(Entries provided)
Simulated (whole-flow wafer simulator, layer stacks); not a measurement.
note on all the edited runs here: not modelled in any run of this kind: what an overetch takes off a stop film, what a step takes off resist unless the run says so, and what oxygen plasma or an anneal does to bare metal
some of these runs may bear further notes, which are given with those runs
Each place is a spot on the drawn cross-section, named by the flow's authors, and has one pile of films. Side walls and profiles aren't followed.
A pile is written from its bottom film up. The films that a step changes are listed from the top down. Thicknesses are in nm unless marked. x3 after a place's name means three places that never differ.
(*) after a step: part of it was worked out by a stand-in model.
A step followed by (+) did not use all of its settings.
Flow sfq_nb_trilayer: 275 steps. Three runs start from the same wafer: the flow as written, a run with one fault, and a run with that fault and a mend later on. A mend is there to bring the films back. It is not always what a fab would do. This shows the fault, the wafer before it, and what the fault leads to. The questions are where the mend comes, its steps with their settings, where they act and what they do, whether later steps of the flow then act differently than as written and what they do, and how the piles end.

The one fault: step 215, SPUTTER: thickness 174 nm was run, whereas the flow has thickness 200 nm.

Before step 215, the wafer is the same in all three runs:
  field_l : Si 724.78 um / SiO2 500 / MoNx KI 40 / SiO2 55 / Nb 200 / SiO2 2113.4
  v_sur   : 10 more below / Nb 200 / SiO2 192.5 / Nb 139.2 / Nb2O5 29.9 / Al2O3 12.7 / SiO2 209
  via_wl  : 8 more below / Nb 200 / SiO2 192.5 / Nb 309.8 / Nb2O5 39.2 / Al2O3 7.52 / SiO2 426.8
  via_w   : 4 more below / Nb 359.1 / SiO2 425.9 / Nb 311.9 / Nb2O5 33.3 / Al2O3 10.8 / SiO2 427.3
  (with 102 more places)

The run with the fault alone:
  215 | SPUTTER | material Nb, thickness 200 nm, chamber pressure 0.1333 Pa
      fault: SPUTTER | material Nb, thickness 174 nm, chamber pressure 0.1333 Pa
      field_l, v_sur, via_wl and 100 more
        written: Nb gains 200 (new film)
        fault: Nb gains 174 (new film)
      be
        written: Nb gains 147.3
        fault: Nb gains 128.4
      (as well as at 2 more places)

(Work order) Using the records above, copy word for word the line with "note on all", the line with "7.52 / SiO2 426.8", and every line between them.

(Your solution)
note on all the edited runs here: not modelled in any run of this kind: what an overetch takes off a stop film, what a step takes off resist unless the run says so, and what oxygen plasma or an anneal does to bare metal
some of these runs may bear further notes, which are given with those runs
Each place is a spot on the drawn cross-section, named by the flow's authors, and has one pile of films. Side walls and profiles aren't followed.
A pile is written from its bottom film up. The films that a step changes are listed from the top down. Thicknesses are in nm unless marked. x3 after a place's name means three places that never differ.
(*) after a step: part of it was worked out by a stand-in model.
A step followed by (+) did not use all of its settings.
Flow sfq_nb_trilayer: 275 steps. Three runs start from the same wafer: the flow as written, a run with one fault, and a run with that fault and a mend later on. A mend is there to bring the films back. It is not always what a fab would do. This shows the fault, the wafer before it, and what the fault leads to. The questions are where the mend comes, its steps with their settings, where they act and what they do, whether later steps of the flow then act differently than as written and what they do, and how the piles end.

The one fault: step 215, SPUTTER: thickness 174 nm was run, whereas the flow has thickness 200 nm.

Before step 215, the wafer is the same in all three runs:
  field_l : Si 724.78 um / SiO2 500 / MoNx KI 40 / SiO2 55 / Nb 200 / SiO2 2113.4
  v_sur   : 10 more below / Nb 200 / SiO2 192.5 / Nb 139.2 / Nb2O5 29.9 / Al2O3 12.7 / SiO2 209
  via_wl  : 8 more below / Nb 200 / SiO2 192.5 / Nb 309.8 / Nb2O5 39.2 / Al2O3 7.52 / SiO2 426.8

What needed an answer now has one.